» Work instruction:
Look through the records below for the line with "UUUUUUUUUUDDDDDDDUUUUDDDDUUUDDDD". Return that line and each one after it up to and including the line with "UUUUUUDDDDDDDDDDDDDDDDDDDUUUDDDD", exactly.

+++

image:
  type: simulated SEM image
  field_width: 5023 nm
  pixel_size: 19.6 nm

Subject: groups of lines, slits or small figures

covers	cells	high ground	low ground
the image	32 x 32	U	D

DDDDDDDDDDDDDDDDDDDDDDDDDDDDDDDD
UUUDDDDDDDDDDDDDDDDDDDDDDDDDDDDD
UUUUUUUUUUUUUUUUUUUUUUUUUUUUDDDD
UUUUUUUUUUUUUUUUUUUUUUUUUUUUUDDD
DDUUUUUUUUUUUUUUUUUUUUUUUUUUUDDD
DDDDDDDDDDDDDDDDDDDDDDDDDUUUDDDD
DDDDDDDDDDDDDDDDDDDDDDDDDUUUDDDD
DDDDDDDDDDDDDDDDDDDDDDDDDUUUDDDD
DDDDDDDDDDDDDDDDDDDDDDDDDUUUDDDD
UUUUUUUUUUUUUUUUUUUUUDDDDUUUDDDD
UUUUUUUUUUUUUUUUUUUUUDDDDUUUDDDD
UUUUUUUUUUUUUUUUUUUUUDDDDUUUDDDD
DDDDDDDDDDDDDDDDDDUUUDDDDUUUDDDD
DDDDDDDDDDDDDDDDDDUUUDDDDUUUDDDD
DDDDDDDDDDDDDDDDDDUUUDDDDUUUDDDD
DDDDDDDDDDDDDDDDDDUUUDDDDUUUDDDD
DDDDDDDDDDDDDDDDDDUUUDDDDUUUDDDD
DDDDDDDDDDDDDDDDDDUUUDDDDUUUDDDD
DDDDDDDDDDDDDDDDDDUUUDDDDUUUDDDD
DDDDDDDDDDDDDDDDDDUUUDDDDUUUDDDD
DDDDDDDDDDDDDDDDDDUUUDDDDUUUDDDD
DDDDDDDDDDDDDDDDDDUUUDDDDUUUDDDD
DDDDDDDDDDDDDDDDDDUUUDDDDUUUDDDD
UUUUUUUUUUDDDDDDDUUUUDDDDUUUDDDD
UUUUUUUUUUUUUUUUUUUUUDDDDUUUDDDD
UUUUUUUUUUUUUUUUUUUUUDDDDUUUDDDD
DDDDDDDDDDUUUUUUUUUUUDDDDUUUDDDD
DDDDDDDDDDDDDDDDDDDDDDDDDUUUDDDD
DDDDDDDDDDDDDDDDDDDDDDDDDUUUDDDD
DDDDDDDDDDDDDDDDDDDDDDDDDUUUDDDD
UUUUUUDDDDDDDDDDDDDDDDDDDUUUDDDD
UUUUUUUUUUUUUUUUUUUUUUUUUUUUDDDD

+++

» Exercise output:
UUUUUUUUUUDDDDDDDUUUUDDDDUUUDDDD
UUUUUUUUUUUUUUUUUUUUUDDDDUUUDDDD
UUUUUUUUUUUUUUUUUUUUUDDDDUUUDDDD
DDDDDDDDDDUUUUUUUUUUUDDDDUUUDDDD
DDDDDDDDDDDDDDDDDDDDDDDDDUUUDDDD
DDDDDDDDDDDDDDDDDDDDDDDDDUUUDDDD
DDDDDDDDDDDDDDDDDDDDDDDDDUUUDDDD
UUUUUUDDDDDDDDDDDDDDDDDDDUUUDDDD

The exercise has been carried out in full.